-- BRIEF --
Give the listing again in full, matching it character for character.

-- DATA UNDER STUDY --
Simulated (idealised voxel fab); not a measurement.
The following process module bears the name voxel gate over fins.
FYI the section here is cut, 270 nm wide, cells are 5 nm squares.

-- SOLUTION --
Simulated (idealised voxel fab); not a measurement.
The following process module bears the name voxel gate over fins.
FYI the section here is cut, 270 nm wide, cells are 5 nm squares.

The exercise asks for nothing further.